▸ **Activity**: Repeat exactly the lines of the listing below, please, starting with the first and ending with the line containing "note on this"; leave out the rest.

━━ Record extracts ━━
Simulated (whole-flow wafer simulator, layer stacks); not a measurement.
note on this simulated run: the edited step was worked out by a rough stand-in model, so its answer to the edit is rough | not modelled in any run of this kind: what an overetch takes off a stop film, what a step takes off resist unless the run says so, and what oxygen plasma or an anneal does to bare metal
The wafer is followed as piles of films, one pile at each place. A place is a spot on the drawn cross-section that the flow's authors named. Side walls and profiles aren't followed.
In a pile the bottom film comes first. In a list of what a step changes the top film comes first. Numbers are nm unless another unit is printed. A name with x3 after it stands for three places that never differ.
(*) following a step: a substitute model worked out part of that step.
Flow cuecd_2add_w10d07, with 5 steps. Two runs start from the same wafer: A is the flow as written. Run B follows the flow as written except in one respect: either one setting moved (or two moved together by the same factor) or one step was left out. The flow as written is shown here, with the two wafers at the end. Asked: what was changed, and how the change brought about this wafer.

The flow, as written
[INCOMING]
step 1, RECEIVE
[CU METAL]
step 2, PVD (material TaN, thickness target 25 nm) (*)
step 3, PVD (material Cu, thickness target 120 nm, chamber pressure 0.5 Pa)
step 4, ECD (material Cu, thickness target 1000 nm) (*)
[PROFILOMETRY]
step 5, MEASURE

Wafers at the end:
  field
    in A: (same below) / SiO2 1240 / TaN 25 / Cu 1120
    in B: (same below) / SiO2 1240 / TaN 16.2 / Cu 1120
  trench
━━━

▸ **Exercise answer**:
Simulated (whole-flow wafer simulator, layer stacks); not a measurement.
note on this simulated run: the edited step was worked out by a rough stand-in model, so its answer to the edit is rough | not modelled in any run of this kind: what an overetch takes off a stop film, what a step takes off resist unless the run says so, and what oxygen plasma or an anneal does to bare metal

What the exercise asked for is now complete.